(Information supplied):
-------

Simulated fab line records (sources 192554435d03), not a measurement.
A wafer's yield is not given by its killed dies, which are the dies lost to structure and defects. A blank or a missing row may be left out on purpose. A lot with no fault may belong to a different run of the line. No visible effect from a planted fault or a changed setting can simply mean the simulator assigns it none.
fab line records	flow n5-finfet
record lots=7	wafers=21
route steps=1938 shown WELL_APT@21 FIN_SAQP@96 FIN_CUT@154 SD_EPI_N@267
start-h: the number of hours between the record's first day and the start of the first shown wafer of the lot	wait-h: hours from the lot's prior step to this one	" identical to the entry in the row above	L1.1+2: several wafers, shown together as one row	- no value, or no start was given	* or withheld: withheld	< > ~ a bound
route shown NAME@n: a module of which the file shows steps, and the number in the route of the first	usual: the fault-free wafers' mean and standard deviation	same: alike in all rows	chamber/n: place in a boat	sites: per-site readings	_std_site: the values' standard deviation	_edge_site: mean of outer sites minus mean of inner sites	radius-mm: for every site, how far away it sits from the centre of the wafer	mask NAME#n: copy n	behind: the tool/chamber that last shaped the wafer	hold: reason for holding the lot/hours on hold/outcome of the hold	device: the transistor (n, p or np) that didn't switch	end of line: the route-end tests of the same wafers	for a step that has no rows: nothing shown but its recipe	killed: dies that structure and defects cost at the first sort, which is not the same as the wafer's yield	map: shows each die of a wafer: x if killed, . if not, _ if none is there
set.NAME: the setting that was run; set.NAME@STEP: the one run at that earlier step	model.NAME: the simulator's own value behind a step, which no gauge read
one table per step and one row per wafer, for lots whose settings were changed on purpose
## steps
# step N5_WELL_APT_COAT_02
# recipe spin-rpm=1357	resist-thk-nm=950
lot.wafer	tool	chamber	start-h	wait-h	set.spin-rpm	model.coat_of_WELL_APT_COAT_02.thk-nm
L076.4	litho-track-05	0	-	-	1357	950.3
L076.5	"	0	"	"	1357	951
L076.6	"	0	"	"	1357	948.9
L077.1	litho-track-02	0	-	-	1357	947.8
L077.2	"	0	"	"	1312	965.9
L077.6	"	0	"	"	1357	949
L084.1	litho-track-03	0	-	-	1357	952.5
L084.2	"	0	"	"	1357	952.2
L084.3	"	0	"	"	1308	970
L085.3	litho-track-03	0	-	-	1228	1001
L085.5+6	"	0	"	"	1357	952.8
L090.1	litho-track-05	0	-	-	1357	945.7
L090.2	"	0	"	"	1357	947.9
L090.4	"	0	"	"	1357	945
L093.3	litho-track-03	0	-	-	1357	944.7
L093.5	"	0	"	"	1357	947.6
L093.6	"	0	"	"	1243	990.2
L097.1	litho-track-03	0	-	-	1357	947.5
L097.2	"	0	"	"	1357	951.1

-------

(Work order): Through the line that holds "route steps=1938 shown", repeat the material above exactly, starting at its first line.

(Exercise response):
Simulated fab line records (sources 192554435d03), not a measurement.
A wafer's yield is not given by its killed dies, which are the dies lost to structure and defects. A blank or a missing row may be left out on purpose. A lot with no fault may belong to a different run of the line. No visible effect from a planted fault or a changed setting can simply mean the simulator assigns it none.
fab line records	flow n5-finfet
record lots=7	wafers=21
route steps=1938 shown WELL_APT@21 FIN_SAQP@96 FIN_CUT@154 SD_EPI_N@267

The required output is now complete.